§ Assigned task:
All entries below are to be retyped in full, precisely as they appear.

☆ ☆ ☆ ☆

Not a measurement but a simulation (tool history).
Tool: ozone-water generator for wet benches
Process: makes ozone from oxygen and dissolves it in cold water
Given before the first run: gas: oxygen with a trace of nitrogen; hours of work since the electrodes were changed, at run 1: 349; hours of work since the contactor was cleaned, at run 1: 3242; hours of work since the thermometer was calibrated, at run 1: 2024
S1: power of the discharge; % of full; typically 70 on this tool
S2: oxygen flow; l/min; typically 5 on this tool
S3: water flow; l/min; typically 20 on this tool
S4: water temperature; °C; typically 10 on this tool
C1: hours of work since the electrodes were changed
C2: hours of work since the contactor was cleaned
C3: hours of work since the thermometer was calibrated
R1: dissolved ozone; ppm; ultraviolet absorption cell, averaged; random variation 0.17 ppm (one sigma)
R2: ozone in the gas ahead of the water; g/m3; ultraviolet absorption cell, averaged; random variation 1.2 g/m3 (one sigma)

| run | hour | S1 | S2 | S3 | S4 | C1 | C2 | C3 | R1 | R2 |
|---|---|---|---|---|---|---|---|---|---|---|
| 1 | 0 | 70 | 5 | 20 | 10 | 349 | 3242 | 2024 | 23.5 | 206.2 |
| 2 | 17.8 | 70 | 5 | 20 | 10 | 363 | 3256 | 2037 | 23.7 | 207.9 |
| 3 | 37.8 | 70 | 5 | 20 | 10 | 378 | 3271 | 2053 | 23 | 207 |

☆ ☆ ☆ ☆

§ Response area:
Not a measurement but a simulation (tool history).
Tool: ozone-water generator for wet benches
Process: makes ozone from oxygen and dissolves it in cold water
Given before the first run: gas: oxygen with a trace of nitrogen; hours of work since the electrodes were changed, at run 1: 349; hours of work since the contactor was cleaned, at run 1: 3242; hours of work since the thermometer was calibrated, at run 1: 2024
S1: power of the discharge; % of full; typically 70 on this tool
S2: oxygen flow; l/min; typically 5 on this tool
S3: water flow; l/min; typically 20 on this tool
S4: water temperature; °C; typically 10 on this tool
C1: hours of work since the electrodes were changed
C2: hours of work since the contactor was cleaned
C3: hours of work since the thermometer was calibrated
R1: dissolved ozone; ppm; ultraviolet absorption cell, averaged; random variation 0.17 ppm (one sigma)
R2: ozone in the gas ahead of the water; g/m3; ultraviolet absorption cell, averaged; random variation 1.2 g/m3 (one sigma)

| run | hour | S1 | S2 | S3 | S4 | C1 | C2 | C3 | R1 | R2 |
|---|---|---|---|---|---|---|---|---|---|---|
| 1 | 0 | 70 | 5 | 20 | 10 | 349 | 3242 | 2024 | 23.5 | 206.2 |
| 2 | 17.8 | 70 | 5 | 20 | 10 | 363 | 3256 | 2037 | 23.7 | 207.9 |
| 3 | 37.8 | 70 | 5 | 20 | 10 | 378 | 3271 | 2053 | 23 | 207 |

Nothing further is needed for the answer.